Task item >>
Could you reproduce, from the records below, everything from the line with "route steps=1938 shown" down to the line with "# step N5_SD_EPI_N_ETCH_16", keeping both of those lines and changing nothing?

Data for analysis >>

▼▼▼

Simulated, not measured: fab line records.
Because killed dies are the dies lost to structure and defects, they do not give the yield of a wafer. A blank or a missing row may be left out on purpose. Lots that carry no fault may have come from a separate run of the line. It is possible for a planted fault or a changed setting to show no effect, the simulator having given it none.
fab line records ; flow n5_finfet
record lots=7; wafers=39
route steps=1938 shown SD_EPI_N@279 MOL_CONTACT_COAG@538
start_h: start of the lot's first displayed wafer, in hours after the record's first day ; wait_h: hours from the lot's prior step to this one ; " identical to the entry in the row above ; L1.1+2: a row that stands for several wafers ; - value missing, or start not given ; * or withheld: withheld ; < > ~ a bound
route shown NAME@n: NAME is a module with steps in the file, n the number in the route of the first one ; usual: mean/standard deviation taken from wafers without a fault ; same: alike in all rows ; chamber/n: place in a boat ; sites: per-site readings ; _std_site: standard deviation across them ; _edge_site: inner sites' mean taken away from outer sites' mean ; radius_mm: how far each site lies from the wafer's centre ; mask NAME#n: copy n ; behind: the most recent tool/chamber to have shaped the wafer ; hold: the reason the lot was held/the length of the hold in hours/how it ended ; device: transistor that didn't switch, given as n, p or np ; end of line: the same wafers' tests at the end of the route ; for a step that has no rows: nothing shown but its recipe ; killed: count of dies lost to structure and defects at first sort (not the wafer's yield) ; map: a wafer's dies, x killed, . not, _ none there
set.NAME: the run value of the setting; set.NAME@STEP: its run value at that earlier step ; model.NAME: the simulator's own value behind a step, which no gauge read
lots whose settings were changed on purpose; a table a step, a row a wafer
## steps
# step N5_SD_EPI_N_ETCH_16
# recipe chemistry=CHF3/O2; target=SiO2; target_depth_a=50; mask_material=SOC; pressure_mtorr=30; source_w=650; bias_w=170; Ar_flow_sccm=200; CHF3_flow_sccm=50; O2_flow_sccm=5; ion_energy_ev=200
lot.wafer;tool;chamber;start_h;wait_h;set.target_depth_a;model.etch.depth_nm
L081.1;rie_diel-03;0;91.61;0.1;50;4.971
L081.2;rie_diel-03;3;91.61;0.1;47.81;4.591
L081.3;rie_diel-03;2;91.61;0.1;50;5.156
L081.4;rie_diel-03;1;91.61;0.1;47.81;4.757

▲▲▲

Exercise result >>
route steps=1938 shown SD_EPI_N@279 MOL_CONTACT_COAG@538
start_h: start of the lot's first displayed wafer, in hours after the record's first day ; wait_h: hours from the lot's prior step to this one ; " identical to the entry in the row above ; L1.1+2: a row that stands for several wafers ; - value missing, or start not given ; * or withheld: withheld ; < > ~ a bound
route shown NAME@n: NAME is a module with steps in the file, n the number in the route of the first one ; usual: mean/standard deviation taken from wafers without a fault ; same: alike in all rows ; chamber/n: place in a boat ; sites: per-site readings ; _std_site: standard deviation across them ; _edge_site: inner sites' mean taken away from outer sites' mean ; radius_mm: how far each site lies from the wafer's centre ; mask NAME#n: copy n ; behind: the most recent tool/chamber to have shaped the wafer ; hold: the reason the lot was held/the length of the hold in hours/how it ended ; device: transistor that didn't switch, given as n, p or np ; end of line: the same wafers' tests at the end of the route ; for a step that has no rows: nothing shown but its recipe ; killed: count of dies lost to structure and defects at first sort (not the wafer's yield) ; map: a wafer's dies, x killed, . not, _ none there
set.NAME: the run value of the setting; set.NAME@STEP: its run value at that earlier step ; model.NAME: the simulator's own value behind a step, which no gauge read
lots whose settings were changed on purpose; a table a step, a row a wafer
## steps
# step N5_SD_EPI_N_ETCH_16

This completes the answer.